→ **Activity**:
Output the whole listing with nothing altered.

-- Opening Marker --
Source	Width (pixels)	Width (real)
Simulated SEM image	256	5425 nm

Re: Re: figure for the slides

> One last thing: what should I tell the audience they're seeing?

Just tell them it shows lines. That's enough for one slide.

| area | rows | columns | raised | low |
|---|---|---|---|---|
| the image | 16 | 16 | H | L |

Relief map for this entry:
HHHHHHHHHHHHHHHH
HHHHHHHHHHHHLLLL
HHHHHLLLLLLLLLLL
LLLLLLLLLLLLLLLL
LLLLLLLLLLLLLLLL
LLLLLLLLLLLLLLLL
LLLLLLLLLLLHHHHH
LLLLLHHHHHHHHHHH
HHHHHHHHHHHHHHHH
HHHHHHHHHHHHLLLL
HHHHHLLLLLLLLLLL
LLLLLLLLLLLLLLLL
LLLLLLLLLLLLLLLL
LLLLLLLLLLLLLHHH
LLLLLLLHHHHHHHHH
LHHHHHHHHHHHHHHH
-- Closing Marker --

→ **Exercise response**:
Source	Width (pixels)	Width (real)
Simulated SEM image	256	5425 nm

Re: Re: figure for the slides

> One last thing: what should I tell the audience they're seeing?

Just tell them it shows lines. That's enough for one slide.

| area | rows | columns | raised | low |
|---|---|---|---|---|
| the image | 16 | 16 | H | L |

Relief map for this entry:
HHHHHHHHHHHHHHHH
HHHHHHHHHHHHLLLL
HHHHHLLLLLLLLLLL
LLLLLLLLLLLLLLLL
LLLLLLLLLLLLLLLL
LLLLLLLLLLLLLLLL
LLLLLLLLLLLHHHHH
LLLLLHHHHHHHHHHH
HHHHHHHHHHHHHHHH
HHHHHHHHHHHHLLLL
HHHHHLLLLLLLLLLL
LLLLLLLLLLLLLLLL
LLLLLLLLLLLLLLLL
LLLLLLLLLLLLLHHH
LLLLLLLHHHHHHHHH
LHHHHHHHHHHHHHHH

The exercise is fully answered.